• [Action item] Your answer is the lines below, exactly, from the one that contains "# recipe temp_c=90 time_s=60 resist=NOVOLAK" through the one that contains "# step SKY_LDD_N_PEB_05", both included.

• [Source data]
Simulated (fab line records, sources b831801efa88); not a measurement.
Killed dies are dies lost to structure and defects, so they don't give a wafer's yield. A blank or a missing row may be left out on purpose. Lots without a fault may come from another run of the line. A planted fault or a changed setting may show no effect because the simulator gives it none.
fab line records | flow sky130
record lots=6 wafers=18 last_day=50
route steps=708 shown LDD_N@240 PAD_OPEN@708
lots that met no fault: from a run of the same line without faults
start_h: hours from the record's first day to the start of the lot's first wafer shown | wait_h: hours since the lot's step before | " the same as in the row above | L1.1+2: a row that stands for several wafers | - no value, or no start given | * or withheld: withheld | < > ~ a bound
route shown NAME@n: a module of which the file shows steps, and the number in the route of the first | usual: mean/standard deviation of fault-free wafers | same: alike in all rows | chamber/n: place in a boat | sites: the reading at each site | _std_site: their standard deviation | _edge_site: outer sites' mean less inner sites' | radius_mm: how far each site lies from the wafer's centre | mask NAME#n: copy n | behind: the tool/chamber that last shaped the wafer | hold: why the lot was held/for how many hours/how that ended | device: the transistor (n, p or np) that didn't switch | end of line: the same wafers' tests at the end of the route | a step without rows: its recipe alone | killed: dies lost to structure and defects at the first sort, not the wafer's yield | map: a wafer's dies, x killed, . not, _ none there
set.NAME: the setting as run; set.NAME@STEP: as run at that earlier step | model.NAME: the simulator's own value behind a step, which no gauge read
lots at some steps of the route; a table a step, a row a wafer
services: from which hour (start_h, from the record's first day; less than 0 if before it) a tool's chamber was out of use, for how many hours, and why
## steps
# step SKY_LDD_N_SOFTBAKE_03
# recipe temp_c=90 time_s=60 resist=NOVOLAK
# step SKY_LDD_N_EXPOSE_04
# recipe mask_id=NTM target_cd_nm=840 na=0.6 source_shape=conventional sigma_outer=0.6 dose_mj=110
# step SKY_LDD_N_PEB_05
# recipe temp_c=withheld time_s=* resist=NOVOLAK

• [Task output]
# recipe temp_c=90 time_s=60 resist=NOVOLAK
# step SKY_LDD_N_EXPOSE_04
# recipe mask_id=NTM target_cd_nm=840 na=0.6 source_shape=conventional sigma_outer=0.6 dose_mj=110
# step SKY_LDD_N_PEB_05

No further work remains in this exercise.